WORK INSTRUCTION:
The full listing is to be written out again, unchanged.

ENTRIES PROVIDED:
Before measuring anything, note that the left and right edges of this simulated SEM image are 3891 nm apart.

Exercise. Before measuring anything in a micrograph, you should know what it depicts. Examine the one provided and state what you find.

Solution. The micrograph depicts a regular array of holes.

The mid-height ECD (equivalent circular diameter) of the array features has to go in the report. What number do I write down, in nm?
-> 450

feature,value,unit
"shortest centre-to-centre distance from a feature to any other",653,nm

PROBLEM SOLUTION:
Before measuring anything, note that the left and right edges of this simulated SEM image are 3891 nm apart.

Exercise. Before measuring anything in a micrograph, you should know what it depicts. Examine the one provided and state what you find.

Solution. The micrograph depicts a regular array of holes.

The mid-height ECD (equivalent circular diameter) of the array features has to go in the report. What number do I write down, in nm?
-> 450

feature,value,unit
"shortest centre-to-centre distance from a feature to any other",653,nm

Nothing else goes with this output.